**** Listed records

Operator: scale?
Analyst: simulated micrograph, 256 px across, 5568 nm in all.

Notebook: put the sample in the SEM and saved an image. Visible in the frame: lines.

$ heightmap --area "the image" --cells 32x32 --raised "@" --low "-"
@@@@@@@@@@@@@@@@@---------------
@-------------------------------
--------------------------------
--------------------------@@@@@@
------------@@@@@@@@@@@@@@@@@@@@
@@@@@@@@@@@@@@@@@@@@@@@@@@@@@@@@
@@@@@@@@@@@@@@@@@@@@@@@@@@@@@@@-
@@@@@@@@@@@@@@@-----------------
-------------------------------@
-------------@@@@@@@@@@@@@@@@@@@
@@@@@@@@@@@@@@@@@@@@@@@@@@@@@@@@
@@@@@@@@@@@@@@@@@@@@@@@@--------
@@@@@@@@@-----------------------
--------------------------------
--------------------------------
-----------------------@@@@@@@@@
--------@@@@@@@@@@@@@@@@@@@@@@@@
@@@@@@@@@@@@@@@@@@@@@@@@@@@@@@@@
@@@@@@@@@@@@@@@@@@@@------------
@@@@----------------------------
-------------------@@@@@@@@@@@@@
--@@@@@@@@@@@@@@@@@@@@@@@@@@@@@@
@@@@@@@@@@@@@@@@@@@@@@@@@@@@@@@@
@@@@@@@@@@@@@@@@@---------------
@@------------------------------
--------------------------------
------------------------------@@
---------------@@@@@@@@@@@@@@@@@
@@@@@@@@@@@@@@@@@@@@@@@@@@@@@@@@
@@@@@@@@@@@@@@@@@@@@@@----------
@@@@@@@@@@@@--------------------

********

## Work instruction:
Without omitting anything, retype all of the material above exactly.

## Worked solution:
Operator: scale?
Analyst: simulated micrograph, 256 px across, 5568 nm in all.

Notebook: put the sample in the SEM and saved an image. Visible in the frame: lines.

$ heightmap --area "the image" --cells 32x32 --raised "@" --low "-"
@@@@@@@@@@@@@@@@@---------------
@-------------------------------
--------------------------------
--------------------------@@@@@@
------------@@@@@@@@@@@@@@@@@@@@
@@@@@@@@@@@@@@@@@@@@@@@@@@@@@@@@
@@@@@@@@@@@@@@@@@@@@@@@@@@@@@@@-
@@@@@@@@@@@@@@@-----------------
-------------------------------@
-------------@@@@@@@@@@@@@@@@@@@
@@@@@@@@@@@@@@@@@@@@@@@@@@@@@@@@
@@@@@@@@@@@@@@@@@@@@@@@@--------
@@@@@@@@@-----------------------
--------------------------------
--------------------------------
-----------------------@@@@@@@@@
--------@@@@@@@@@@@@@@@@@@@@@@@@
@@@@@@@@@@@@@@@@@@@@@@@@@@@@@@@@
@@@@@@@@@@@@@@@@@@@@------------
@@@@----------------------------
-------------------@@@@@@@@@@@@@
--@@@@@@@@@@@@@@@@@@@@@@@@@@@@@@
@@@@@@@@@@@@@@@@@@@@@@@@@@@@@@@@
@@@@@@@@@@@@@@@@@---------------
@@------------------------------
--------------------------------
------------------------------@@
---------------@@@@@@@@@@@@@@@@@
@@@@@@@@@@@@@@@@@@@@@@@@@@@@@@@@
@@@@@@@@@@@@@@@@@@@@@@----------
@@@@@@@@@@@@--------------------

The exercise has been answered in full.